**PROVIDED DATA**
________________

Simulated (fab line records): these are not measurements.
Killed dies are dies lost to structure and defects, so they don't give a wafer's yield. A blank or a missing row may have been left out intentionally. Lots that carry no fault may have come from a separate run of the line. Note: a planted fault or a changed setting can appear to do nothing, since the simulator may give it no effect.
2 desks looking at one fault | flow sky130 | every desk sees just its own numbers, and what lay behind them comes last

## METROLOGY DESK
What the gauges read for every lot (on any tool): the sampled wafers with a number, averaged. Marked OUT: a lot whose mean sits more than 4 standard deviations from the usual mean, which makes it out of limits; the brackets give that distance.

________________

**REQUIRED ACTION**
Print the records once more, exactly as they were given.

**REPLY**
Simulated (fab line records): these are not measurements.
Killed dies are dies lost to structure and defects, so they don't give a wafer's yield. A blank or a missing row may have been left out intentionally. Lots that carry no fault may have come from a separate run of the line. Note: a planted fault or a changed setting can appear to do nothing, since the simulator may give it no effect.
2 desks looking at one fault | flow sky130 | every desk sees just its own numbers, and what lay behind them comes last

## METROLOGY DESK
What the gauges read for every lot (on any tool): the sampled wafers with a number, averaged. Marked OUT: a lot whose mean sits more than 4 standard deviations from the usual mean, which makes it out of limits; the brackets give that distance.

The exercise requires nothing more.